→ WORK INSTRUCTION
The answer is to be an exact copy of the lines below running from the line with "Killed dies are" down to the line with "CAPM_TIN_THK, in nm, at", both ends included, and nothing more.

→ PROVIDED DATA
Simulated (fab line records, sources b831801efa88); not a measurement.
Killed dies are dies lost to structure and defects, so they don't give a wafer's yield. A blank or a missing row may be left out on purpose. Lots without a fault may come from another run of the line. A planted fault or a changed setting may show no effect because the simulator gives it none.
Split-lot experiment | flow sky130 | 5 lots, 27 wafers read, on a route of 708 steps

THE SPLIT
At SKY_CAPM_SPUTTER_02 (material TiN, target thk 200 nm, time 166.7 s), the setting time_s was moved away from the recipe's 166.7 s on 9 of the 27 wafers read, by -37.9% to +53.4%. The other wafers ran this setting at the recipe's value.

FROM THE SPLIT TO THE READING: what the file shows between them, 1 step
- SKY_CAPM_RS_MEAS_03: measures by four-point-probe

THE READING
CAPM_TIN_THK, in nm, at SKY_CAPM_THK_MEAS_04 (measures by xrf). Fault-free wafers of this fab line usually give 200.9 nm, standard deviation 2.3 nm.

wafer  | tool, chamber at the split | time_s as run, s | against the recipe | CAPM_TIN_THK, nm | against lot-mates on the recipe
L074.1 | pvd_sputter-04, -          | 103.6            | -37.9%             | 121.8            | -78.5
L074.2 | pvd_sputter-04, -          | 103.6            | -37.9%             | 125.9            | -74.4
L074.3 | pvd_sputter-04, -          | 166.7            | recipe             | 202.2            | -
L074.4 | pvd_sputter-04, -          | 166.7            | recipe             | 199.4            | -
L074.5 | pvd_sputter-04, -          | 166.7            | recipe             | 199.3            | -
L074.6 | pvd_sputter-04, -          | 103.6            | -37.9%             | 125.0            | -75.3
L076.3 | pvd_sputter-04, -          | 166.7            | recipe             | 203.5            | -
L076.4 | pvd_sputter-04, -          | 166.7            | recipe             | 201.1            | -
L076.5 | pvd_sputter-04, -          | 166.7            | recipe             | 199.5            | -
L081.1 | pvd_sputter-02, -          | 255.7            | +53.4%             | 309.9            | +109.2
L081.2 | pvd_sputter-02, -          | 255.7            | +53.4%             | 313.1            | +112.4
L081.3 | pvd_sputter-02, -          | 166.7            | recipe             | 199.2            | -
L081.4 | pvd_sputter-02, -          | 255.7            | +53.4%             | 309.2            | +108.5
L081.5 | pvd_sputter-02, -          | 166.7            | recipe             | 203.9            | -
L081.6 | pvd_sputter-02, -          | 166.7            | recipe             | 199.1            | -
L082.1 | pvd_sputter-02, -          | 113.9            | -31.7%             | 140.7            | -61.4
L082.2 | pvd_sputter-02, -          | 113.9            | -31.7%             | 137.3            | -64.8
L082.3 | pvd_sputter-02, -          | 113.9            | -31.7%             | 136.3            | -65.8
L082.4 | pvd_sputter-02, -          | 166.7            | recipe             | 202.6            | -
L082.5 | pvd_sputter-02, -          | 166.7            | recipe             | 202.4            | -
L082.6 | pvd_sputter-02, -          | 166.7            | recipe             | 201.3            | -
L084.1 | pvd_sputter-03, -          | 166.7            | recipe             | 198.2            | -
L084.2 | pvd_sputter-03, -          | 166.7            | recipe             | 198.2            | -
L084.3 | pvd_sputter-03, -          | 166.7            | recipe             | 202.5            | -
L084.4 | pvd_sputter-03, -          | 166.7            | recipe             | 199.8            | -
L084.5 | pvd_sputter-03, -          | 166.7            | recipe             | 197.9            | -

→ TASK OUTPUT
Killed dies are dies lost to structure and defects, so they don't give a wafer's yield. A blank or a missing row may be left out on purpose. Lots without a fault may come from another run of the line. A planted fault or a changed setting may show no effect because the simulator gives it none.
Split-lot experiment | flow sky130 | 5 lots, 27 wafers read, on a route of 708 steps

THE SPLIT
At SKY_CAPM_SPUTTER_02 (material TiN, target thk 200 nm, time 166.7 s), the setting time_s was moved away from the recipe's 166.7 s on 9 of the 27 wafers read, by -37.9% to +53.4%. The other wafers ran this setting at the recipe's value.

FROM THE SPLIT TO THE READING: what the file shows between them, 1 step
- SKY_CAPM_RS_MEAS_03: measures by four-point-probe

THE READING
CAPM_TIN_THK, in nm, at SKY_CAPM_THK_MEAS_04 (measures by xrf). Fault-free wafers of this fab line usually give 200.9 nm, standard deviation 2.3 nm.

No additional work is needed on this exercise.